When you retype the data, keep every line exactly as it appears.

◇ ◇ ◇ ◇

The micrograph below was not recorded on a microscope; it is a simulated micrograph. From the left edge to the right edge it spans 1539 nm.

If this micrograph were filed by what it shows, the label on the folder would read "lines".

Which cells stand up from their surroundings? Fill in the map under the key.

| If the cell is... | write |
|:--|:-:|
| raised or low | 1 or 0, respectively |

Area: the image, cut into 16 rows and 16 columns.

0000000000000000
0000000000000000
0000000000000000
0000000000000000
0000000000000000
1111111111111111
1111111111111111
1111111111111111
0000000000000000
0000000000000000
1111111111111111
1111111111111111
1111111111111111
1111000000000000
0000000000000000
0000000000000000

◇ ◇ ◇ ◇

» Reply
The micrograph below was not recorded on a microscope; it is a simulated micrograph. From the left edge to the right edge it spans 1539 nm.

If this micrograph were filed by what it shows, the label on the folder would read "lines".

Which cells stand up from their surroundings? Fill in the map under the key.

| If the cell is... | write |
|:--|:-:|
| raised or low | 1 or 0, respectively |

Area: the image, cut into 16 rows and 16 columns.

0000000000000000
0000000000000000
0000000000000000
0000000000000000
0000000000000000
1111111111111111
1111111111111111
1111111111111111
0000000000000000
0000000000000000
1111111111111111
1111111111111111
1111111111111111
1111000000000000
0000000000000000
0000000000000000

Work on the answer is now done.